Below are entries; output exactly the lines from the one with "true_pct: true flow, share" to the one with "This log may", both included, and nothing else.

-- Opening Marker --
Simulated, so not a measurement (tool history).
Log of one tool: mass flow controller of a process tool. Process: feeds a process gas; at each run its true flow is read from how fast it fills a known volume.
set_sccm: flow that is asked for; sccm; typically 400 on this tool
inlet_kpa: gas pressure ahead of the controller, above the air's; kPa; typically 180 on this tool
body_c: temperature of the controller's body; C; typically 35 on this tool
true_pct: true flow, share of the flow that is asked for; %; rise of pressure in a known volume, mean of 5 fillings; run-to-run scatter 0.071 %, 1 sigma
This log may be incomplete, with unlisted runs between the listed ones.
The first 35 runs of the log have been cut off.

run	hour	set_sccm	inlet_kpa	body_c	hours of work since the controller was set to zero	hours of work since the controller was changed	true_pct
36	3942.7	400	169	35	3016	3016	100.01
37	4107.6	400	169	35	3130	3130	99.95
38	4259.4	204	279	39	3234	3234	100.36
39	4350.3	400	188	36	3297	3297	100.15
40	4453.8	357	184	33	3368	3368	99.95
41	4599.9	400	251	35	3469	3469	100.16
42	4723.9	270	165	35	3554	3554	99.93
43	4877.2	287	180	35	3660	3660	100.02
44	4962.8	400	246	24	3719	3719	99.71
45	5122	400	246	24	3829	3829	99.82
-- Closing Marker --

→ **SOLUTION**:
true_pct: true flow, share of the flow that is asked for; %; rise of pressure in a known volume, mean of 5 fillings; run-to-run scatter 0.071 %, 1 sigma
This log may be incomplete, with unlisted runs between the listed ones.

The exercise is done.